Start of Block

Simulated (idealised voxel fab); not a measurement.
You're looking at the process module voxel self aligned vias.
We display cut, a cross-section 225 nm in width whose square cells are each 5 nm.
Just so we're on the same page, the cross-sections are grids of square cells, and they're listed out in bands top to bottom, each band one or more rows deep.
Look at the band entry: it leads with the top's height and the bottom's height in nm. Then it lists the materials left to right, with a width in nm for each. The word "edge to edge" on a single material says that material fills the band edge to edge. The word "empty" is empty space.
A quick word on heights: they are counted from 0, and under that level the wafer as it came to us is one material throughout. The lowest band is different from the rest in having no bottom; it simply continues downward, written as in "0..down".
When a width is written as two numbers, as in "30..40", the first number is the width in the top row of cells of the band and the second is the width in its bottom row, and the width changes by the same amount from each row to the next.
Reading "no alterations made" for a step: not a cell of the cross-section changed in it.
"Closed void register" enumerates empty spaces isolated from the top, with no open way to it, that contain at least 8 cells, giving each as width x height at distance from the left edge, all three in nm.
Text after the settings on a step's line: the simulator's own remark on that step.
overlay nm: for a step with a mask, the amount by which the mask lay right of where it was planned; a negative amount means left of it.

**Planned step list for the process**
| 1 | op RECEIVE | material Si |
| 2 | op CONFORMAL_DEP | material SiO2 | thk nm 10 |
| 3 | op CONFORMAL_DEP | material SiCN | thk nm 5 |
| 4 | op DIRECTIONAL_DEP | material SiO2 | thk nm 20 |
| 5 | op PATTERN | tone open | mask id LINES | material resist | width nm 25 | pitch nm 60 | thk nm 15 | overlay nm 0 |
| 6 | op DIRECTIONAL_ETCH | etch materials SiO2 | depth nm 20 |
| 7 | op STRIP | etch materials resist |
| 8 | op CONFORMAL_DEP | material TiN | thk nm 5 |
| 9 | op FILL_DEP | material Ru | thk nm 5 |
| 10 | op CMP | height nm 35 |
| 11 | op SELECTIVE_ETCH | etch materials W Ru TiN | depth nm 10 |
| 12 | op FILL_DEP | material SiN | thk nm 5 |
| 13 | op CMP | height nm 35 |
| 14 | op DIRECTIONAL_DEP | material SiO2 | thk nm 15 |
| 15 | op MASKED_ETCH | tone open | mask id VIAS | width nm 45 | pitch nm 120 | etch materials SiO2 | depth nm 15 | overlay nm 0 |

End of Block

* Requirement *
Please copy, without any change, the lines of the material from the first through the one containing "We display cut, a". Write nothing else.

* Exercise output *
Simulated (idealised voxel fab); not a measurement.
You're looking at the process module voxel self aligned vias.
We display cut, a cross-section 225 nm in width whose square cells are each 5 nm.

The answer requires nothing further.